WORK REQUEST: Extract, unchanged, each line of the listing below from its first line through the line that contains "Measurement units: temp_c", inclusive, and nothing else.

SUPPLIED RECORDS:
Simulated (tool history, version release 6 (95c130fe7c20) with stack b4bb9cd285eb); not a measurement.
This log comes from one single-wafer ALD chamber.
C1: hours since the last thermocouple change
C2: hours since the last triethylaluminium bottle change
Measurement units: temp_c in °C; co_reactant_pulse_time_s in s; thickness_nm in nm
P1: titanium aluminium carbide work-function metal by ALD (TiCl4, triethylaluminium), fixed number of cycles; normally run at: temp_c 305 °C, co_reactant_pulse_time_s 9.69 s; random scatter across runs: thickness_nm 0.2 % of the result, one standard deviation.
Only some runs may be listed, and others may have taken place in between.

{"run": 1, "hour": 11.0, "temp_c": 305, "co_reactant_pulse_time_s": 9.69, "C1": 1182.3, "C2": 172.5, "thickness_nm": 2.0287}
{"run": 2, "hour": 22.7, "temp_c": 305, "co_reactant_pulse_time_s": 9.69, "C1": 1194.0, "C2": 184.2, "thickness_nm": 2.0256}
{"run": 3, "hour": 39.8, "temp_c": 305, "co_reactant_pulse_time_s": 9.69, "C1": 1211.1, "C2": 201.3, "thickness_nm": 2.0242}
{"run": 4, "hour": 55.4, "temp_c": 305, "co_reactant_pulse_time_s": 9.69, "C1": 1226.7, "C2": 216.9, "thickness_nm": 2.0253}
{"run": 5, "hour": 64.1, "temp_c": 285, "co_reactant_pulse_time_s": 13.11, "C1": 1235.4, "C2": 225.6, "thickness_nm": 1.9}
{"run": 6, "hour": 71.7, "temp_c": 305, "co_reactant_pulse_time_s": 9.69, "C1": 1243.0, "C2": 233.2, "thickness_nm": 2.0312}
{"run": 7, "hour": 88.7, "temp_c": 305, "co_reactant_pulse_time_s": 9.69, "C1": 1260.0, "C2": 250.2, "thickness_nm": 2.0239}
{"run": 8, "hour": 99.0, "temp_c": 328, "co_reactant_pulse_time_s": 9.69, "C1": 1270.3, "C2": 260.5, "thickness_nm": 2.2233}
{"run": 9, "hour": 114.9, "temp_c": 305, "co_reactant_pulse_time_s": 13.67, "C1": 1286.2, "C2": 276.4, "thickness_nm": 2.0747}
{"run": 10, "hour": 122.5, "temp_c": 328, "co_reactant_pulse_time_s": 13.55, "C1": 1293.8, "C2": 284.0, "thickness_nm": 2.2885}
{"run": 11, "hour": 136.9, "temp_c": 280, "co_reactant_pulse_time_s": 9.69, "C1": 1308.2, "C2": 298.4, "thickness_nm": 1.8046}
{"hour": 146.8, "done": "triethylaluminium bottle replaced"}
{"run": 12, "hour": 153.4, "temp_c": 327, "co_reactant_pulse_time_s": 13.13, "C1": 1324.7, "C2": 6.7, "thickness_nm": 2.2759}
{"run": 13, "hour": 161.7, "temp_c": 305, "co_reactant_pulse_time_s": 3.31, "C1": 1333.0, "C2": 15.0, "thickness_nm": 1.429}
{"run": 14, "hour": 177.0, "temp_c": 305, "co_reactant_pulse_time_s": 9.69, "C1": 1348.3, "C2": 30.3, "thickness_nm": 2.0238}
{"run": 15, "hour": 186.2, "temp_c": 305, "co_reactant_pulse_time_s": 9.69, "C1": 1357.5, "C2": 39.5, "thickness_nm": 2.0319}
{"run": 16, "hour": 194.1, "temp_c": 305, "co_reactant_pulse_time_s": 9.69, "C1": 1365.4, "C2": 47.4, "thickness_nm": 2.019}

RESPONSE:
Simulated (tool history, version release 6 (95c130fe7c20) with stack b4bb9cd285eb); not a measurement.
This log comes from one single-wafer ALD chamber.
C1: hours since the last thermocouple change
C2: hours since the last triethylaluminium bottle change
Measurement units: temp_c in °C; co_reactant_pulse_time_s in s; thickness_nm in nm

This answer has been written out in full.